■ **Entries provided**:
--------------------------------------------------

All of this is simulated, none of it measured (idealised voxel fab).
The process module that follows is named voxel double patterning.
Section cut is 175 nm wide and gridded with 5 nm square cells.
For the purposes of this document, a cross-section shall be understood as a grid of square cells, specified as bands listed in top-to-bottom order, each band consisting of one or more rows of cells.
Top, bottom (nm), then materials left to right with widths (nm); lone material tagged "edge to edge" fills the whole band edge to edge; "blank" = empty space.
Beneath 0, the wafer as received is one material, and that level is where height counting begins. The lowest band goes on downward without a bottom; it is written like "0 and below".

--------------------------------------------------

■ **Requirement**:
Give back the data exactly, with no line dropped.

■ **Task solution**:
All of this is simulated, none of it measured (idealised voxel fab).
The process module that follows is named voxel double patterning.
Section cut is 175 nm wide and gridded with 5 nm square cells.
For the purposes of this document, a cross-section shall be understood as a grid of square cells, specified as bands listed in top-to-bottom order, each band consisting of one or more rows of cells.
Top, bottom (nm), then materials left to right with widths (nm); lone material tagged "edge to edge" fills the whole band edge to edge; "blank" = empty space.
Beneath 0, the wafer as received is one material, and that level is where height counting begins. The lowest band goes on downward without a bottom; it is written like "0 and below".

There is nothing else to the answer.